*** Begin section ***
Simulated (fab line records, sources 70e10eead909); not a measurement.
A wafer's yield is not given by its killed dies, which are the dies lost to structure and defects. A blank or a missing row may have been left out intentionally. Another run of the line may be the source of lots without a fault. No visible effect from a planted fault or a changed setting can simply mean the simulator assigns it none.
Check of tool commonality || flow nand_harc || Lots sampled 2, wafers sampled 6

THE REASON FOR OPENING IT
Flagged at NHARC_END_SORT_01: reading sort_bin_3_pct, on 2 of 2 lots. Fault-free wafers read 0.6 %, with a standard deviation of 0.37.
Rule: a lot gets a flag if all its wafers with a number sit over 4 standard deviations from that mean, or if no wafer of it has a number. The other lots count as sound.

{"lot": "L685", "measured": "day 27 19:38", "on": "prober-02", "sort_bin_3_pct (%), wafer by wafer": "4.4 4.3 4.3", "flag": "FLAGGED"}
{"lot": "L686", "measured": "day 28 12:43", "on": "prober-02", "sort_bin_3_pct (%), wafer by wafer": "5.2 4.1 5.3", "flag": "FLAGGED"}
*** End section ***

Work order: Copy every record exactly as presented.

Task answer:
Simulated (fab line records, sources 70e10eead909); not a measurement.
A wafer's yield is not given by its killed dies, which are the dies lost to structure and defects. A blank or a missing row may have been left out intentionally. Another run of the line may be the source of lots without a fault. No visible effect from a planted fault or a changed setting can simply mean the simulator assigns it none.
Check of tool commonality || flow nand_harc || Lots sampled 2, wafers sampled 6

THE REASON FOR OPENING IT
Flagged at NHARC_END_SORT_01: reading sort_bin_3_pct, on 2 of 2 lots. Fault-free wafers read 0.6 %, with a standard deviation of 0.37.
Rule: a lot gets a flag if all its wafers with a number sit over 4 standard deviations from that mean, or if no wafer of it has a number. The other lots count as sound.

{"lot": "L685", "measured": "day 27 19:38", "on": "prober-02", "sort_bin_3_pct (%), wafer by wafer": "4.4 4.3 4.3", "flag": "FLAGGED"}
{"lot": "L686", "measured": "day 28 12:43", "on": "prober-02", "sort_bin_3_pct (%), wafer by wafer": "5.2 4.1 5.3", "flag": "FLAGGED"}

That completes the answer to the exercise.